» Brief: Extract every record, keeping each one exactly as it is.

══ Study material ══

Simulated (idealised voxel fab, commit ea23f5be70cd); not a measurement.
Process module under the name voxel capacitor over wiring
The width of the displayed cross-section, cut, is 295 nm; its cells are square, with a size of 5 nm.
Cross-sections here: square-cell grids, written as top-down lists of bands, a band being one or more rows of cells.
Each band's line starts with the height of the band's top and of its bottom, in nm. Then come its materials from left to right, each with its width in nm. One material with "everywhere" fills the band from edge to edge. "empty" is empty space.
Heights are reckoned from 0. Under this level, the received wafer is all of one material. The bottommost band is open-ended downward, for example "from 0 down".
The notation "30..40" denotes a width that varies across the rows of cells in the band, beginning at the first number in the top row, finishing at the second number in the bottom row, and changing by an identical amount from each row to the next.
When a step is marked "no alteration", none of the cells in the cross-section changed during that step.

═══

» Solution:
Simulated (idealised voxel fab, commit ea23f5be70cd); not a measurement.
Process module under the name voxel capacitor over wiring
The width of the displayed cross-section, cut, is 295 nm; its cells are square, with a size of 5 nm.
Cross-sections here: square-cell grids, written as top-down lists of bands, a band being one or more rows of cells.
Each band's line starts with the height of the band's top and of its bottom, in nm. Then come its materials from left to right, each with its width in nm. One material with "everywhere" fills the band from edge to edge. "empty" is empty space.
Heights are reckoned from 0. Under this level, the received wafer is all of one material. The bottommost band is open-ended downward, for example "from 0 down".
The notation "30..40" denotes a width that varies across the rows of cells in the band, beginning at the first number in the top row, finishing at the second number in the bottom row, and changing by an identical amount from each row to the next.
When a step is marked "no alteration", none of the cells in the cross-section changed during that step.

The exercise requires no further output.